---*---

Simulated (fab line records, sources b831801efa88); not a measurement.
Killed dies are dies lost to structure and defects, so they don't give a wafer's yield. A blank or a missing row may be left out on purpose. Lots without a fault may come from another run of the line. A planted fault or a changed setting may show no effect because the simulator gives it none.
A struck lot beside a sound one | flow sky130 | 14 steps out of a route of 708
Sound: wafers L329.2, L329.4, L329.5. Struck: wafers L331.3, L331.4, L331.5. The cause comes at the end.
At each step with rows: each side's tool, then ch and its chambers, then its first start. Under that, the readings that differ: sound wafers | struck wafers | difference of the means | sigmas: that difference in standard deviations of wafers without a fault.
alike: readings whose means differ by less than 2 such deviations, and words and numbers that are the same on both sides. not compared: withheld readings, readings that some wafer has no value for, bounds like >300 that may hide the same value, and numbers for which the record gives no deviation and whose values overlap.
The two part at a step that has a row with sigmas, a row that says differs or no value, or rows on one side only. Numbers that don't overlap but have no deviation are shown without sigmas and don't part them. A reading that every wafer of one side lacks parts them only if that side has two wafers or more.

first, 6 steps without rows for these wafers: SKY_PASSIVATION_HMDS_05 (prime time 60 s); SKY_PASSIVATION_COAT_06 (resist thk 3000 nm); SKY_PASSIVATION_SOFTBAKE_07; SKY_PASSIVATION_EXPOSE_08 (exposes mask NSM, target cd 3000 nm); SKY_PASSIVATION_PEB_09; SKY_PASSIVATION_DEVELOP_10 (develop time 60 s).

---*---

[ASSIGNED TASK] Start at the first line and transcribe the data exactly through the last.

[EXERCISE OUTPUT]
Simulated (fab line records, sources b831801efa88); not a measurement.
Killed dies are dies lost to structure and defects, so they don't give a wafer's yield. A blank or a missing row may be left out on purpose. Lots without a fault may come from another run of the line. A planted fault or a changed setting may show no effect because the simulator gives it none.
A struck lot beside a sound one | flow sky130 | 14 steps out of a route of 708
Sound: wafers L329.2, L329.4, L329.5. Struck: wafers L331.3, L331.4, L331.5. The cause comes at the end.
At each step with rows: each side's tool, then ch and its chambers, then its first start. Under that, the readings that differ: sound wafers | struck wafers | difference of the means | sigmas: that difference in standard deviations of wafers without a fault.
alike: readings whose means differ by less than 2 such deviations, and words and numbers that are the same on both sides. not compared: withheld readings, readings that some wafer has no value for, bounds like >300 that may hide the same value, and numbers for which the record gives no deviation and whose values overlap.
The two part at a step that has a row with sigmas, a row that says differs or no value, or rows on one side only. Numbers that don't overlap but have no deviation are shown without sigmas and don't part them. A reading that every wafer of one side lacks parts them only if that side has two wafers or more.

first, 6 steps without rows for these wafers: SKY_PASSIVATION_HMDS_05 (prime time 60 s); SKY_PASSIVATION_COAT_06 (resist thk 3000 nm); SKY_PASSIVATION_SOFTBAKE_07; SKY_PASSIVATION_EXPOSE_08 (exposes mask NSM, target cd 3000 nm); SKY_PASSIVATION_PEB_09; SKY_PASSIVATION_DEVELOP_10 (develop time 60 s).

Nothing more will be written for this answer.